- **ACTION ITEM**:
Output must match the data below exactly from its first line through the line that contains "(+) after a", with no other line.

- **INFORMATION SUPPLIED**:
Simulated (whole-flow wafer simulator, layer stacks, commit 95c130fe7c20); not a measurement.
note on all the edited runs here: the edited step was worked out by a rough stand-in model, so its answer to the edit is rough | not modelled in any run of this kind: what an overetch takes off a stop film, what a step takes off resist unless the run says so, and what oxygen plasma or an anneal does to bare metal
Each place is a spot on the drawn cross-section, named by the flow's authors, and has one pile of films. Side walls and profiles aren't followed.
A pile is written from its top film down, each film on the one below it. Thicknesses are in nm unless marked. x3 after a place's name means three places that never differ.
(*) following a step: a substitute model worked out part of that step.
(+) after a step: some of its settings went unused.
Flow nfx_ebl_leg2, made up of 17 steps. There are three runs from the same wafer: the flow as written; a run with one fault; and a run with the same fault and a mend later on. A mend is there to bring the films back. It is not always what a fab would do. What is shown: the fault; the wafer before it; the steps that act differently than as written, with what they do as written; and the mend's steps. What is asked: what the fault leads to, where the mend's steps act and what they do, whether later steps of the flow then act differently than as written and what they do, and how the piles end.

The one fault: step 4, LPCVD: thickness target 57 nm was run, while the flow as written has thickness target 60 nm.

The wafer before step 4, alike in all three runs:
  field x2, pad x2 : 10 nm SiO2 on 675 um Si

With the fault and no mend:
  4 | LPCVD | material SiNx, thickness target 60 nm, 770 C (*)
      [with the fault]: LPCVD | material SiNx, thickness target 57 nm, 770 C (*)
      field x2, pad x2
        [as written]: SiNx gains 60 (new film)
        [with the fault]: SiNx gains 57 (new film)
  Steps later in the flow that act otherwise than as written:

- **WRITTEN RESPONSE**:
Simulated (whole-flow wafer simulator, layer stacks, commit 95c130fe7c20); not a measurement.
note on all the edited runs here: the edited step was worked out by a rough stand-in model, so its answer to the edit is rough | not modelled in any run of this kind: what an overetch takes off a stop film, what a step takes off resist unless the run says so, and what oxygen plasma or an anneal does to bare metal
Each place is a spot on the drawn cross-section, named by the flow's authors, and has one pile of films. Side walls and profiles aren't followed.
A pile is written from its top film down, each film on the one below it. Thicknesses are in nm unless marked. x3 after a place's name means three places that never differ.
(*) following a step: a substitute model worked out part of that step.
(+) after a step: some of its settings went unused.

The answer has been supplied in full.